▸ Information:
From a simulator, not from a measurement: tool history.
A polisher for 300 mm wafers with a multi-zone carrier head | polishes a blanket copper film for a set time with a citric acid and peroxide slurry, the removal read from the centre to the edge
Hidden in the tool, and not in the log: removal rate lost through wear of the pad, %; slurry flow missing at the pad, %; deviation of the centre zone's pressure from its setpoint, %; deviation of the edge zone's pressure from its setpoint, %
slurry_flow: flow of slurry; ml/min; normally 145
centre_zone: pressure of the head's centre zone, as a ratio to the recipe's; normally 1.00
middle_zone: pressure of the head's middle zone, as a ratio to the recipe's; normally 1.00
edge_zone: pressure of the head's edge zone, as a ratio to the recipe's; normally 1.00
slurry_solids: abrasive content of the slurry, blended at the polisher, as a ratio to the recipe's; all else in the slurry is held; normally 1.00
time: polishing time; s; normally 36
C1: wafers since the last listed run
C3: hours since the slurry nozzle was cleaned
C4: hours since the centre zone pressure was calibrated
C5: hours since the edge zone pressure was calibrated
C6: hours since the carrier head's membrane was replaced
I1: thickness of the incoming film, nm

▸ Work instruction: All lines in the listing above between the line with "time: polishing time; s; normally 36" and the line with "C6: hours since", inclusive, should be set down exactly, and no line outside that range.

▸ Answer space:
time: polishing time; s; normally 36
C1: wafers since the last listed run
C3: hours since the slurry nozzle was cleaned
C4: hours since the centre zone pressure was calibrated
C5: hours since the edge zone pressure was calibrated
C6: hours since the carrier head's membrane was replaced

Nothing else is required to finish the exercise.